◆ **TASK ITEM**: Please transcribe every record below exactly as written.

◆ **ENTRIES SUPPLIED**:
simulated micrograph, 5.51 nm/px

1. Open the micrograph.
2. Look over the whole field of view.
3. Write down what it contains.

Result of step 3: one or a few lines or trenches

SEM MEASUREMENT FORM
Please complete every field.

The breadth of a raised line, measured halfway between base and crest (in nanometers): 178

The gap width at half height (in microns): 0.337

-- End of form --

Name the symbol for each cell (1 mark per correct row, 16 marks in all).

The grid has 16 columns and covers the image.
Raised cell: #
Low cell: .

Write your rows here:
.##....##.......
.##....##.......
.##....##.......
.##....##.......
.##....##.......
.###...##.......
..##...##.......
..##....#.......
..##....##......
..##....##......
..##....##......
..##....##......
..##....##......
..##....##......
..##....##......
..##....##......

◆ **TASK RESULT**:
simulated micrograph, 5.51 nm/px

1. Open the micrograph.
2. Look over the whole field of view.
3. Write down what it contains.

Result of step 3: one or a few lines or trenches

SEM MEASUREMENT FORM
Please complete every field.

The breadth of a raised line, measured halfway between base and crest (in nanometers): 178

The gap width at half height (in microns): 0.337

-- End of form --

Name the symbol for each cell (1 mark per correct row, 16 marks in all).

The grid has 16 columns and covers the image.
Raised cell: #
Low cell: .

Write your rows here:
.##....##.......
.##....##.......
.##....##.......
.##....##.......
.##....##.......
.###...##.......
..##...##.......
..##....#.......
..##....##......
..##....##......
..##....##......
..##....##......
..##....##......
..##....##......
..##....##......
..##....##......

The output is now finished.